▸ Required action:
What do the lines say from the start of the entries through the one containing "< W 136, Al2O3 46, Ru 60, Ti 64, Ru 36, Si"? Repeat them exactly.

▸ Data listing:
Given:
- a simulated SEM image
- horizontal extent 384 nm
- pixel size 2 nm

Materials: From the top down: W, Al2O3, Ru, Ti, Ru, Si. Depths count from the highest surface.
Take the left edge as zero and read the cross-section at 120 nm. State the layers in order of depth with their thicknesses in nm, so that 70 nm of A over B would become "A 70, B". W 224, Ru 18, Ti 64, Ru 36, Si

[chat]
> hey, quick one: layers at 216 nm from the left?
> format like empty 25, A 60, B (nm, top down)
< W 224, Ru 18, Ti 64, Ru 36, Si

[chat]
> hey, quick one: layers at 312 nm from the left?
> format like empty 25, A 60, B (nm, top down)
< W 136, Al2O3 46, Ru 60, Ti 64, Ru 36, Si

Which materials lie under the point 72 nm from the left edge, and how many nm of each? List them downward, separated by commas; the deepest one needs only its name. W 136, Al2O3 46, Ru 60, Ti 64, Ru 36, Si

▸ Exercise solution:
Given:
- a simulated SEM image
- horizontal extent 384 nm
- pixel size 2 nm

Materials: From the top down: W, Al2O3, Ru, Ti, Ru, Si. Depths count from the highest surface.
Take the left edge as zero and read the cross-section at 120 nm. State the layers in order of depth with their thicknesses in nm, so that 70 nm of A over B would become "A 70, B". W 224, Ru 18, Ti 64, Ru 36, Si

[chat]
> hey, quick one: layers at 216 nm from the left?
> format like empty 25, A 60, B (nm, top down)
< W 224, Ru 18, Ti 64, Ru 36, Si

[chat]
> hey, quick one: layers at 312 nm from the left?
> format like empty 25, A 60, B (nm, top down)
< W 136, Al2O3 46, Ru 60, Ti 64, Ru 36, Si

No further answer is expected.